Task item >>
Nothing in the records may be left out or altered; reproduce them all exactly.

Recorded information >>
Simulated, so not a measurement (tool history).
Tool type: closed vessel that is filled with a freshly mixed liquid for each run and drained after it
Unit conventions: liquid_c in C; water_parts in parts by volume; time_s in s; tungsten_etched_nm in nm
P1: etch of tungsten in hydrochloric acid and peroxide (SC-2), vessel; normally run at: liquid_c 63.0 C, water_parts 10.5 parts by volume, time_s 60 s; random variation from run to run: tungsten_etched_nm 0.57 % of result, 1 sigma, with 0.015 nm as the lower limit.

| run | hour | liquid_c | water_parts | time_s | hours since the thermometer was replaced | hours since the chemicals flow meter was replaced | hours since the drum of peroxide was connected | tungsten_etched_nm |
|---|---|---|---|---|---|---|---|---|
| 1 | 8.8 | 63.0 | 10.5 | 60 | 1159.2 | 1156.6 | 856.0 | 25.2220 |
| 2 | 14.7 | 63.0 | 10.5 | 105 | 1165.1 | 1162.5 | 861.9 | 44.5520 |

Your solution >>
Simulated, so not a measurement (tool history).
Tool type: closed vessel that is filled with a freshly mixed liquid for each run and drained after it
Unit conventions: liquid_c in C; water_parts in parts by volume; time_s in s; tungsten_etched_nm in nm
P1: etch of tungsten in hydrochloric acid and peroxide (SC-2), vessel; normally run at: liquid_c 63.0 C, water_parts 10.5 parts by volume, time_s 60 s; random variation from run to run: tungsten_etched_nm 0.57 % of result, 1 sigma, with 0.015 nm as the lower limit.

| run | hour | liquid_c | water_parts | time_s | hours since the thermometer was replaced | hours since the chemicals flow meter was replaced | hours since the drum of peroxide was connected | tungsten_etched_nm |
|---|---|---|---|---|---|---|---|---|
| 1 | 8.8 | 63.0 | 10.5 | 60 | 1159.2 | 1156.6 | 856.0 | 25.2220 |
| 2 | 14.7 | 63.0 | 10.5 | 105 | 1165.1 | 1162.5 | 861.9 | 44.5520 |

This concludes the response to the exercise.